### DATASET CONTENT

Start of Block

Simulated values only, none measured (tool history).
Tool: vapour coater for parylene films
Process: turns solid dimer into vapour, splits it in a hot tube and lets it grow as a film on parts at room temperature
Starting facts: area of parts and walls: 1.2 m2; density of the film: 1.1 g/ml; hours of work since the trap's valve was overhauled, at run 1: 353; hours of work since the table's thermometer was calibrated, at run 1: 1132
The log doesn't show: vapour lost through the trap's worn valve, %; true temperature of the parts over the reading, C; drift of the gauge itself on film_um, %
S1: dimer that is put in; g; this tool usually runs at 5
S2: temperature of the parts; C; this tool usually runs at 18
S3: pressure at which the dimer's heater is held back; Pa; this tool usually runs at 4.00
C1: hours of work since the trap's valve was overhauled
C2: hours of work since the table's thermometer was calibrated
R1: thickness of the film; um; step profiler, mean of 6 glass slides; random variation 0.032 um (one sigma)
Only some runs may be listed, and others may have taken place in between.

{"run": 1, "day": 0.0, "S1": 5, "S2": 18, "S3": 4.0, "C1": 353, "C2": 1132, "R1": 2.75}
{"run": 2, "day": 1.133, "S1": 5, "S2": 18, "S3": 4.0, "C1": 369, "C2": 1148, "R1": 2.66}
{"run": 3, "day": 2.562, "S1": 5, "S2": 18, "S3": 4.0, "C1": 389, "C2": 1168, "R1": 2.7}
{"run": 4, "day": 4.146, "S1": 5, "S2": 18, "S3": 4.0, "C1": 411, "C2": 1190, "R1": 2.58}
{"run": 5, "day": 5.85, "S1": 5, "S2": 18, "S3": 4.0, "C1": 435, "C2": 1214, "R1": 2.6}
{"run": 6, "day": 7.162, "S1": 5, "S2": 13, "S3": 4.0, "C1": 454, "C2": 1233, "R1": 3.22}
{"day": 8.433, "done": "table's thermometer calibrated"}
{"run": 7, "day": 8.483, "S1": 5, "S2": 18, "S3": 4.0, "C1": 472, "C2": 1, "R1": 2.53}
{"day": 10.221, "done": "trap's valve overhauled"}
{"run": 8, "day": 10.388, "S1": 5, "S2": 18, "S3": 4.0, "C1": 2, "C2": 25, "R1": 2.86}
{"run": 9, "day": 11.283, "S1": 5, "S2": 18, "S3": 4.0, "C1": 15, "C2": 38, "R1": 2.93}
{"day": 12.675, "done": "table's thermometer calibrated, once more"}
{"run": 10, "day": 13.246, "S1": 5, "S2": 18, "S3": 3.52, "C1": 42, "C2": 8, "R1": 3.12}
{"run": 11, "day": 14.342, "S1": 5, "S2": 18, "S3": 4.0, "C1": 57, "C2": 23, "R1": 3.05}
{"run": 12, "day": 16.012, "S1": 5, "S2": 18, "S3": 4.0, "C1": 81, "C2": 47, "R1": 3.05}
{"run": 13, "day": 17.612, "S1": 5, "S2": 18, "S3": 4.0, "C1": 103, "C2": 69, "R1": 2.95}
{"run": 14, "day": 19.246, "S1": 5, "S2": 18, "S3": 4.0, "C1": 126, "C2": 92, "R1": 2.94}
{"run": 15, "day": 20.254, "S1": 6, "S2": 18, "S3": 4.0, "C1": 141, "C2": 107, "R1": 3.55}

End of Block

### WORK TASK
Leave out every line above except those from the line with "Tool: vapour coater for parylene films" up to and including the line with "Process: turns solid", and copy those exactly.

### EXERCISE RESPONSE
Tool: vapour coater for parylene films
Process: turns solid dimer into vapour, splits it in a hot tube and lets it grow as a film on parts at room temperature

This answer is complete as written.